Copy, word for word, the lines of the entries below between the one with "C1: wafers since the last listed run" and the one with "run 7 hour=175", inclusive, and leave out everything else.

(Beginning of Given information)

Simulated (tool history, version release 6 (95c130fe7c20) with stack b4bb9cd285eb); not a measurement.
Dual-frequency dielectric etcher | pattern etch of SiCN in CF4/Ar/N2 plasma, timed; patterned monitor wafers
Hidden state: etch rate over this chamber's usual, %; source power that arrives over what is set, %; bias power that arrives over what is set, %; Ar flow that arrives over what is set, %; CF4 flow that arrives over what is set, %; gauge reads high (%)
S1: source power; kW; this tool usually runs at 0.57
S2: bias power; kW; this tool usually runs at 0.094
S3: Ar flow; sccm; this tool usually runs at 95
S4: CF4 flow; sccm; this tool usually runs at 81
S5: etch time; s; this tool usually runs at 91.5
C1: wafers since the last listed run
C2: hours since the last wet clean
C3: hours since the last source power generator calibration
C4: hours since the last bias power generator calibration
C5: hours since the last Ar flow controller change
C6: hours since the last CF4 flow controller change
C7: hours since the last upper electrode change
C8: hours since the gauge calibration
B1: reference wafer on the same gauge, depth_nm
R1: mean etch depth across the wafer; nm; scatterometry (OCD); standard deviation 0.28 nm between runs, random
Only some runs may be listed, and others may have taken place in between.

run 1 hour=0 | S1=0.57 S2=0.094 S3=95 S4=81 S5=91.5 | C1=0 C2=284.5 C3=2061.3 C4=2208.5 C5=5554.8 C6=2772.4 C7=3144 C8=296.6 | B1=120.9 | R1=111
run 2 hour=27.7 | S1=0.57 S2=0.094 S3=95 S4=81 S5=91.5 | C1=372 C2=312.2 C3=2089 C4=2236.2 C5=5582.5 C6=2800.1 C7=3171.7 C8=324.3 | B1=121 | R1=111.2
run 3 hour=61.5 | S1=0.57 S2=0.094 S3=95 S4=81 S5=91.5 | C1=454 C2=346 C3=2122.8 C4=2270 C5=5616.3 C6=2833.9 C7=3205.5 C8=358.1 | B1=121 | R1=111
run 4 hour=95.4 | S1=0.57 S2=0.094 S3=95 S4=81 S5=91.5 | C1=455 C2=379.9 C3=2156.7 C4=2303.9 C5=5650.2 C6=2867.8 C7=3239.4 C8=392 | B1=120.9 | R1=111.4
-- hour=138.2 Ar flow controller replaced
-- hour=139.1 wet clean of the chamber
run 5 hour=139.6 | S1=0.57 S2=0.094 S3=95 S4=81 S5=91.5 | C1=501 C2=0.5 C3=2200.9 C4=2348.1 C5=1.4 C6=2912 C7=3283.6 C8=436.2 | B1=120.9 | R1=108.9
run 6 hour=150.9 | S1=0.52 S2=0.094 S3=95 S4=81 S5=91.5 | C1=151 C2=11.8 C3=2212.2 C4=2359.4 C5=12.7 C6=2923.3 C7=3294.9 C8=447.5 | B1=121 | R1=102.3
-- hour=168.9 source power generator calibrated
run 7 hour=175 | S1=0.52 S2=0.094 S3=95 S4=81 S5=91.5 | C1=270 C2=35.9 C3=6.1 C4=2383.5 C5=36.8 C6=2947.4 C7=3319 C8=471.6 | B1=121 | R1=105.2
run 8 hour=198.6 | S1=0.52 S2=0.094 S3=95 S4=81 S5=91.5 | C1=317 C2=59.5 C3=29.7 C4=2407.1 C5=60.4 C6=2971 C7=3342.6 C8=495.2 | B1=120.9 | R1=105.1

(End of Given information)

## Written response
C1: wafers since the last listed run
C2: hours since the last wet clean
C3: hours since the last source power generator calibration
C4: hours since the last bias power generator calibration
C5: hours since the last Ar flow controller change
C6: hours since the last CF4 flow controller change
C7: hours since the last upper electrode change
C8: hours since the gauge calibration
B1: reference wafer on the same gauge, depth_nm
R1: mean etch depth across the wafer; nm; scatterometry (OCD); standard deviation 0.28 nm between runs, random
Only some runs may be listed, and others may have taken place in between.

run 1 hour=0 | S1=0.57 S2=0.094 S3=95 S4=81 S5=91.5 | C1=0 C2=284.5 C3=2061.3 C4=2208.5 C5=5554.8 C6=2772.4 C7=3144 C8=296.6 | B1=120.9 | R1=111
run 2 hour=27.7 | S1=0.57 S2=0.094 S3=95 S4=81 S5=91.5 | C1=372 C2=312.2 C3=2089 C4=2236.2 C5=5582.5 C6=2800.1 C7=3171.7 C8=324.3 | B1=121 | R1=111.2
run 3 hour=61.5 | S1=0.57 S2=0.094 S3=95 S4=81 S5=91.5 | C1=454 C2=346 C3=2122.8 C4=2270 C5=5616.3 C6=2833.9 C7=3205.5 C8=358.1 | B1=121 | R1=111
run 4 hour=95.4 | S1=0.57 S2=0.094 S3=95 S4=81 S5=91.5 | C1=455 C2=379.9 C3=2156.7 C4=2303.9 C5=5650.2 C6=2867.8 C7=3239.4 C8=392 | B1=120.9 | R1=111.4
-- hour=138.2 Ar flow controller replaced
-- hour=139.1 wet clean of the chamber
run 5 hour=139.6 | S1=0.57 S2=0.094 S3=95 S4=81 S5=91.5 | C1=501 C2=0.5 C3=2200.9 C4=2348.1 C5=1.4 C6=2912 C7=3283.6 C8=436.2 | B1=120.9 | R1=108.9
run 6 hour=150.9 | S1=0.52 S2=0.094 S3=95 S4=81 S5=91.5 | C1=151 C2=11.8 C3=2212.2 C4=2359.4 C5=12.7 C6=2923.3 C7=3294.9 C8=447.5 | B1=121 | R1=102.3
-- hour=168.9 source power generator calibrated
run 7 hour=175 | S1=0.52 S2=0.094 S3=95 S4=81 S5=91.5 | C1=270 C2=35.9 C3=6.1 C4=2383.5 C5=36.8 C6=2947.4 C7=3319 C8=471.6 | B1=121 | R1=105.2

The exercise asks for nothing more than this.